▸ WORK REQUEST:
In full and without alteration, reproduce every record.

======== SUPPLIED MATERIAL ========

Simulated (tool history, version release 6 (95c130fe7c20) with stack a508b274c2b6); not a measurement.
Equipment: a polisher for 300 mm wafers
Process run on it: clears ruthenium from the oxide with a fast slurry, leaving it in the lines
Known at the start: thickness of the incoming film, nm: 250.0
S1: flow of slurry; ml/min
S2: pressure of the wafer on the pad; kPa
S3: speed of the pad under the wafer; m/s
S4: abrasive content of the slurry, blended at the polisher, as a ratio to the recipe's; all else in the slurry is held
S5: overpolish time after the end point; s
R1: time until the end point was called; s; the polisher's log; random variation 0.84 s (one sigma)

========

▸ SOLUTION:
Simulated (tool history, version release 6 (95c130fe7c20) with stack a508b274c2b6); not a measurement.
Equipment: a polisher for 300 mm wafers
Process run on it: clears ruthenium from the oxide with a fast slurry, leaving it in the lines
Known at the start: thickness of the incoming film, nm: 250.0
S1: flow of slurry; ml/min
S2: pressure of the wafer on the pad; kPa
S3: speed of the pad under the wafer; m/s
S4: abrasive content of the slurry, blended at the polisher, as a ratio to the recipe's; all else in the slurry is held
S5: overpolish time after the end point; s
R1: time until the end point was called; s; the polisher's log; random variation 0.84 s (one sigma)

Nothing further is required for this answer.